ASSIGNMENT: Write out the whole listing, matching it exactly.

EXERCISE DATA:
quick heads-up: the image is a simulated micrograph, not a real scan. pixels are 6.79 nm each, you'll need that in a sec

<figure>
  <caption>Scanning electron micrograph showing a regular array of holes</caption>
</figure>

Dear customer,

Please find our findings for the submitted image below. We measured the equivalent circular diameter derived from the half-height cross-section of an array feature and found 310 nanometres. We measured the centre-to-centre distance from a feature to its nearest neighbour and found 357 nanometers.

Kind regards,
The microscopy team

PROBLEM SOLUTION:
quick heads-up: the image is a simulated micrograph, not a real scan. pixels are 6.79 nm each, you'll need that in a sec

<figure>
  <caption>Scanning electron micrograph showing a regular array of holes</caption>
</figure>

Dear customer,

Please find our findings for the submitted image below. We measured the equivalent circular diameter derived from the half-height cross-section of an array feature and found 310 nanometres. We measured the centre-to-centre distance from a feature to its nearest neighbour and found 357 nanometers.

Kind regards,
The microscopy team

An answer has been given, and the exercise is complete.